────────
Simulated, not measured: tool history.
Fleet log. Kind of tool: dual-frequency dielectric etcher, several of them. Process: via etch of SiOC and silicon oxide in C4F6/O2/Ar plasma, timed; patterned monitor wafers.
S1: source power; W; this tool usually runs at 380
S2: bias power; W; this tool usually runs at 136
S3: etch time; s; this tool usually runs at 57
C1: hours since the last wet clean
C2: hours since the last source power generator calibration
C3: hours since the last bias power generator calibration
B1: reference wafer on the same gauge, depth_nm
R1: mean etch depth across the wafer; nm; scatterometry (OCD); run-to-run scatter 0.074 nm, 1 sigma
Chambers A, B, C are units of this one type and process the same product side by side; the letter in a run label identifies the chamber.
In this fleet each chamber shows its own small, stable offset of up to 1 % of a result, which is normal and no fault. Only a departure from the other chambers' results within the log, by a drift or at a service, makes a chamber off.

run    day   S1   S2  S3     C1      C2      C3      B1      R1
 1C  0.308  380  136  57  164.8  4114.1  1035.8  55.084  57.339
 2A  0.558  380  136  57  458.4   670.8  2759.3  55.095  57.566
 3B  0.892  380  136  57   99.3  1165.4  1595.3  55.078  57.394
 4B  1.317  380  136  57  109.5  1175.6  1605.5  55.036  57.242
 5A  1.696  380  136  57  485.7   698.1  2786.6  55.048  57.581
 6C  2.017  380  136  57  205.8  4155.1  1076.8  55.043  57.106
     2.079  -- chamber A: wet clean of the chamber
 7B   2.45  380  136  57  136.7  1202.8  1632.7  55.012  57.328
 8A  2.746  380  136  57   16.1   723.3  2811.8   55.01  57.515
────────

Reproduce every line of the data so that nothing differs from the original.

Simulated, not measured: tool history.
Fleet log. Kind of tool: dual-frequency dielectric etcher, several of them. Process: via etch of SiOC and silicon oxide in C4F6/O2/Ar plasma, timed; patterned monitor wafers.
S1: source power; W; this tool usually runs at 380
S2: bias power; W; this tool usually runs at 136
S3: etch time; s; this tool usually runs at 57
C1: hours since the last wet clean
C2: hours since the last source power generator calibration
C3: hours since the last bias power generator calibration
B1: reference wafer on the same gauge, depth_nm
R1: mean etch depth across the wafer; nm; scatterometry (OCD); run-to-run scatter 0.074 nm, 1 sigma
Chambers A, B, C are units of this one type and process the same product side by side; the letter in a run label identifies the chamber.
In this fleet each chamber shows its own small, stable offset of up to 1 % of a result, which is normal and no fault. Only a departure from the other chambers' results within the log, by a drift or at a service, makes a chamber off.

run    day   S1   S2  S3     C1      C2      C3      B1      R1
 1C  0.308  380  136  57  164.8  4114.1  1035.8  55.084  57.339
 2A  0.558  380  136  57  458.4   670.8  2759.3  55.095  57.566
 3B  0.892  380  136  57   99.3  1165.4  1595.3  55.078  57.394
 4B  1.317  380  136  57  109.5  1175.6  1605.5  55.036  57.242
 5A  1.696  380  136  57  485.7   698.1  2786.6  55.048  57.581
 6C  2.017  380  136  57  205.8  4155.1  1076.8  55.043  57.106
     2.079  -- chamber A: wet clean of the chamber
 7B   2.45  380  136  57  136.7  1202.8  1632.7  55.012  57.328
 8A  2.746  380  136  57   16.1   723.3  2811.8   55.01  57.515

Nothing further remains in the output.